→ Stored data:
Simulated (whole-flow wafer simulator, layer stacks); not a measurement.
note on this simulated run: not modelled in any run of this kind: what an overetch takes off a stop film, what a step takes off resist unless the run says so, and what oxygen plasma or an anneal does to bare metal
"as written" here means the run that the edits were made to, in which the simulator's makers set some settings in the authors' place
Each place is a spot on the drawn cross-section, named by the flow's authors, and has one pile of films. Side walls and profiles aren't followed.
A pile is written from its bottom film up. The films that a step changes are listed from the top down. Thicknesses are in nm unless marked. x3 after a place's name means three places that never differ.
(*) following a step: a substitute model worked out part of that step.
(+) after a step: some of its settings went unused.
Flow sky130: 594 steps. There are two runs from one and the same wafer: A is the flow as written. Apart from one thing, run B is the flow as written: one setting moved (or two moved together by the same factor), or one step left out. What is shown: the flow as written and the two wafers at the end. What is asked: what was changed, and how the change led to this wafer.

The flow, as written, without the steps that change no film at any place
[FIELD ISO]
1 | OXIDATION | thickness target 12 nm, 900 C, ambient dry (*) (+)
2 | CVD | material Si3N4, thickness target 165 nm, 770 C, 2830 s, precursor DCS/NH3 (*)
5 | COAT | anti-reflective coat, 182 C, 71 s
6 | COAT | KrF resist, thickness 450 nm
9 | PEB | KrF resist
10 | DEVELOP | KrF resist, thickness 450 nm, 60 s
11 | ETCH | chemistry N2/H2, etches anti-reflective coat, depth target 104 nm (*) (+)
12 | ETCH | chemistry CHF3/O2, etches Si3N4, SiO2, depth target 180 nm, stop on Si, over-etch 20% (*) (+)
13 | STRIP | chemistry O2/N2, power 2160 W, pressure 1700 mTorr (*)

→ Work instruction: The reply should consist of the records, reproduced exactly.

→ Expected answer:
Simulated (whole-flow wafer simulator, layer stacks); not a measurement.
note on this simulated run: not modelled in any run of this kind: what an overetch takes off a stop film, what a step takes off resist unless the run says so, and what oxygen plasma or an anneal does to bare metal
"as written" here means the run that the edits were made to, in which the simulator's makers set some settings in the authors' place
Each place is a spot on the drawn cross-section, named by the flow's authors, and has one pile of films. Side walls and profiles aren't followed.
A pile is written from its bottom film up. The films that a step changes are listed from the top down. Thicknesses are in nm unless marked. x3 after a place's name means three places that never differ.
(*) following a step: a substitute model worked out part of that step.
(+) after a step: some of its settings went unused.
Flow sky130: 594 steps. There are two runs from one and the same wafer: A is the flow as written. Apart from one thing, run B is the flow as written: one setting moved (or two moved together by the same factor), or one step left out. What is shown: the flow as written and the two wafers at the end. What is asked: what was changed, and how the change led to this wafer.

The flow, as written, without the steps that change no film at any place
[FIELD ISO]
1 | OXIDATION | thickness target 12 nm, 900 C, ambient dry (*) (+)
2 | CVD | material Si3N4, thickness target 165 nm, 770 C, 2830 s, precursor DCS/NH3 (*)
5 | COAT | anti-reflective coat, 182 C, 71 s
6 | COAT | KrF resist, thickness 450 nm
9 | PEB | KrF resist
10 | DEVELOP | KrF resist, thickness 450 nm, 60 s
11 | ETCH | chemistry N2/H2, etches anti-reflective coat, depth target 104 nm (*) (+)
12 | ETCH | chemistry CHF3/O2, etches Si3N4, SiO2, depth target 180 nm, stop on Si, over-etch 20% (*) (+)
13 | STRIP | chemistry O2/N2, power 2160 W, pressure 1700 mTorr (*)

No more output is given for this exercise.